> The data
=== Begin Enclosure ===

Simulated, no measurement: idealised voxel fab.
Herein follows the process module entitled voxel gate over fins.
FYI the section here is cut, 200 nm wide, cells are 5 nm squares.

=== End Enclosure ===

> Requirement
All entries are to be reproduced verbatim, with none omitted.

> Worked solution
Simulated, no measurement: idealised voxel fab.
Herein follows the process module entitled voxel gate over fins.
FYI the section here is cut, 200 nm wide, cells are 5 nm squares.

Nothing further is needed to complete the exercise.